** WORK INSTRUCTION **
Give every line of the listing word for word, beginning at the first and including the line with "(+) after a" as the last.

** DATA FOR REVIEW **

□ □ □

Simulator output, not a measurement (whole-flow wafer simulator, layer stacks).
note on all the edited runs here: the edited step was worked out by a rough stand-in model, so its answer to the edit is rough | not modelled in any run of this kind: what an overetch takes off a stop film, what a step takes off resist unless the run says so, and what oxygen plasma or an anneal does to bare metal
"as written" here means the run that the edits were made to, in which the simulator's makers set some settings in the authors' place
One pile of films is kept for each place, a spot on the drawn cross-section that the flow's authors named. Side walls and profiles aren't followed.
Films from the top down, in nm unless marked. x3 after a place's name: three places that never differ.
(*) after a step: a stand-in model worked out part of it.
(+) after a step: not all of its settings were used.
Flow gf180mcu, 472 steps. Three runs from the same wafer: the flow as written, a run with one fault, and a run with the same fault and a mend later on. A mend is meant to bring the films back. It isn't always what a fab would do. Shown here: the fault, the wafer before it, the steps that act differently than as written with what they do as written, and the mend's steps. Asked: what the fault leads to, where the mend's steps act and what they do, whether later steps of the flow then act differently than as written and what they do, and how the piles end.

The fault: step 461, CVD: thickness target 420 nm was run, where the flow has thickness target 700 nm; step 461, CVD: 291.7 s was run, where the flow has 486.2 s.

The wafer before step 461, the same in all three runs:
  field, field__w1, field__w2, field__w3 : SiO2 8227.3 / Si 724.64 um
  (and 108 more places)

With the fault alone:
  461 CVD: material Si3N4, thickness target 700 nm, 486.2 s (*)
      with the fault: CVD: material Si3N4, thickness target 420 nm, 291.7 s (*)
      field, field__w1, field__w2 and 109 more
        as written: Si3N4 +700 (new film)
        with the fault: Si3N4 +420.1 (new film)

□ □ □

** YOUR RESPONSE **
Simulator output, not a measurement (whole-flow wafer simulator, layer stacks).
note on all the edited runs here: the edited step was worked out by a rough stand-in model, so its answer to the edit is rough | not modelled in any run of this kind: what an overetch takes off a stop film, what a step takes off resist unless the run says so, and what oxygen plasma or an anneal does to bare metal
"as written" here means the run that the edits were made to, in which the simulator's makers set some settings in the authors' place
One pile of films is kept for each place, a spot on the drawn cross-section that the flow's authors named. Side walls and profiles aren't followed.
Films from the top down, in nm unless marked. x3 after a place's name: three places that never differ.
(*) after a step: a stand-in model worked out part of it.
(+) after a step: not all of its settings were used.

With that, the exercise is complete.